ASSIGNMENT ▸ Using the data that follows, return exactly the lines from the one that contains "then, 1 step without rows for these wafers: NHARC_A_BLC_SRD_27." through the one that contains "WHY: what the simulator had put in", ends included.

___ DATA PROVIDED

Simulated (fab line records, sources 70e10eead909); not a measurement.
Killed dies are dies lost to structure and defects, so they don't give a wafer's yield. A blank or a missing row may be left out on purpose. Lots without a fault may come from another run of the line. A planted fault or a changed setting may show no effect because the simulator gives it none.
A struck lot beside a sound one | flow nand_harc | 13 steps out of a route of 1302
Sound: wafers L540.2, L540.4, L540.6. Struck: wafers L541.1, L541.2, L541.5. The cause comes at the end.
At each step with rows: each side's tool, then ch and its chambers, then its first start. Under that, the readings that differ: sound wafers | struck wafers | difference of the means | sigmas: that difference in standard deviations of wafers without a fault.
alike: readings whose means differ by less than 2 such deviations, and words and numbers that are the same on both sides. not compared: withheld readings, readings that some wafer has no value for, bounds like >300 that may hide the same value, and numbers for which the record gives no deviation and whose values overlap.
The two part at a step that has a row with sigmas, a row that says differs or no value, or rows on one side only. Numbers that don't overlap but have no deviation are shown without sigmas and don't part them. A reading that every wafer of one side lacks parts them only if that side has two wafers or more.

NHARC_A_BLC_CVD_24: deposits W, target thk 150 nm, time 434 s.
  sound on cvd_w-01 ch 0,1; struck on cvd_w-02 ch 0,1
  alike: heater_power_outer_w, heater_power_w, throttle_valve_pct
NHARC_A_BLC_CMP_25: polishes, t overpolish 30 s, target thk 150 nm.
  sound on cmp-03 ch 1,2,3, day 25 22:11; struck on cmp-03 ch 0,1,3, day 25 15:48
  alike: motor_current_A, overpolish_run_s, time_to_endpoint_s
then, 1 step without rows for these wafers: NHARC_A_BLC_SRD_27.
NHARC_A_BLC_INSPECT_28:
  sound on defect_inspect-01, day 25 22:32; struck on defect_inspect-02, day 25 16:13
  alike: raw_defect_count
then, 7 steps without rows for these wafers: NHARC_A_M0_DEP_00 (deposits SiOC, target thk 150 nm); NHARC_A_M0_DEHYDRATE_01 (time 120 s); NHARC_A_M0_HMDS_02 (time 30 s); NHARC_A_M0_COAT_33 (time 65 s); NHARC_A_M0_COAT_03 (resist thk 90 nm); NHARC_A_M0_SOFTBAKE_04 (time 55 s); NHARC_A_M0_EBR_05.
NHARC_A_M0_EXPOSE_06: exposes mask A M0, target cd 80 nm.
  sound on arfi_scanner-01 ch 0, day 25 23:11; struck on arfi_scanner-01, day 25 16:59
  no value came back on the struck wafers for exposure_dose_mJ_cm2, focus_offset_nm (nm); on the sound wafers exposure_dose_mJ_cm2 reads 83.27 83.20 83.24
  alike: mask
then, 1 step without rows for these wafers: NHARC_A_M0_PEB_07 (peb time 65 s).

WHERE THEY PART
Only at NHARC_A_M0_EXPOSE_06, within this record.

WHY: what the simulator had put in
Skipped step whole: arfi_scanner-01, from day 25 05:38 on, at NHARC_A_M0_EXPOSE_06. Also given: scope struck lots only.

______

TASK RESPONSE ▸
then, 1 step without rows for these wafers: NHARC_A_BLC_SRD_27.
NHARC_A_BLC_INSPECT_28:
  sound on defect_inspect-01, day 25 22:32; struck on defect_inspect-02, day 25 16:13
  alike: raw_defect_count
then, 7 steps without rows for these wafers: NHARC_A_M0_DEP_00 (deposits SiOC, target thk 150 nm); NHARC_A_M0_DEHYDRATE_01 (time 120 s); NHARC_A_M0_HMDS_02 (time 30 s); NHARC_A_M0_COAT_33 (time 65 s); NHARC_A_M0_COAT_03 (resist thk 90 nm); NHARC_A_M0_SOFTBAKE_04 (time 55 s); NHARC_A_M0_EBR_05.
NHARC_A_M0_EXPOSE_06: exposes mask A M0, target cd 80 nm.
  sound on arfi_scanner-01 ch 0, day 25 23:11; struck on arfi_scanner-01, day 25 16:59
  no value came back on the struck wafers for exposure_dose_mJ_cm2, focus_offset_nm (nm); on the sound wafers exposure_dose_mJ_cm2 reads 83.27 83.20 83.24
  alike: mask
then, 1 step without rows for these wafers: NHARC_A_M0_PEB_07 (peb time 65 s).

WHERE THEY PART
Only at NHARC_A_M0_EXPOSE_06, within this record.

WHY: what the simulator had put in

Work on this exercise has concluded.